■ **Task item**:
Return, in their exact form, the lines that lie between the start of the data below and the line containing "Report in: px", with both ends included.

■ **Information provided**:
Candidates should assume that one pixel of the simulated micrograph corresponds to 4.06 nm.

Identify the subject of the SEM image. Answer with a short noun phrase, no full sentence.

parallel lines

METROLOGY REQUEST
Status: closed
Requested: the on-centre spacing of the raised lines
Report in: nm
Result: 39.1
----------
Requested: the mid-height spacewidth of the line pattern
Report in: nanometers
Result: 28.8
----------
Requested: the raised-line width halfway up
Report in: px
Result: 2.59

■ **Task output**:
Candidates should assume that one pixel of the simulated micrograph corresponds to 4.06 nm.

Identify the subject of the SEM image. Answer with a short noun phrase, no full sentence.

parallel lines

METROLOGY REQUEST
Status: closed
Requested: the on-centre spacing of the raised lines
Report in: nm
Result: 39.1
----------
Requested: the mid-height spacewidth of the line pattern
Report in: nanometers
Result: 28.8
----------
Requested: the raised-line width halfway up
Report in: px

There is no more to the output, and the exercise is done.